== Task item ==
As the lines appear below, please set them down exactly, starting at the first and finishing with the one containing "The figure presents".

== Excerpted records ==
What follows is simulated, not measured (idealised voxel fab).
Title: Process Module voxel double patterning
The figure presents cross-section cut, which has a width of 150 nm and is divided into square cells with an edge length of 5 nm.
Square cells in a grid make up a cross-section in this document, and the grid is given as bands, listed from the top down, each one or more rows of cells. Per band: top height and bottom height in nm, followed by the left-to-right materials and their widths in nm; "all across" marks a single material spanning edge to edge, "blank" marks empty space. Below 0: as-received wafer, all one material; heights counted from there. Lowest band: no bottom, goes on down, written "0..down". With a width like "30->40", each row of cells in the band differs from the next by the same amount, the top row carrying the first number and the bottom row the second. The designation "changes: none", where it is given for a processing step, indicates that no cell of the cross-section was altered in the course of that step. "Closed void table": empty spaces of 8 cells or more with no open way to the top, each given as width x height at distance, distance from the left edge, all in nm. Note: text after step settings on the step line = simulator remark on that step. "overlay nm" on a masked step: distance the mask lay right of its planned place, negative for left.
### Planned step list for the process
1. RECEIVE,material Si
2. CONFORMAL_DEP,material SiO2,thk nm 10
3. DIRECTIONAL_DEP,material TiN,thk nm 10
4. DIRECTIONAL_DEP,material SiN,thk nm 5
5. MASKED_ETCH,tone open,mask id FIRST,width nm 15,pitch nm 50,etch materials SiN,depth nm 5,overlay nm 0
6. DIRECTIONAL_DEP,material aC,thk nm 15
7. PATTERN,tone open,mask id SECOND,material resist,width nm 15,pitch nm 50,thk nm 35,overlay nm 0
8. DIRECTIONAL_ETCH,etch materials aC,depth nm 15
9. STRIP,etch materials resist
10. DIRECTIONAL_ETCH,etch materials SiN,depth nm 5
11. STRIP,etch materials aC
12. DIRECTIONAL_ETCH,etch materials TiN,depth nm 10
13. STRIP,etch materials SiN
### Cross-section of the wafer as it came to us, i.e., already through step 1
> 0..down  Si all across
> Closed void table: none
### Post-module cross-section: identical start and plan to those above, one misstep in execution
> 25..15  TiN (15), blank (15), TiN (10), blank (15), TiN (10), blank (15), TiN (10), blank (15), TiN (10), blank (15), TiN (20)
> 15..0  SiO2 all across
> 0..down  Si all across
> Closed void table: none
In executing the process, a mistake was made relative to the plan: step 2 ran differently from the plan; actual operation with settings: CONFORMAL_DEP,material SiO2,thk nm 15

== Response box ==
What follows is simulated, not measured (idealised voxel fab).
Title: Process Module voxel double patterning
The figure presents cross-section cut, which has a width of 150 nm and is divided into square cells with an edge length of 5 nm.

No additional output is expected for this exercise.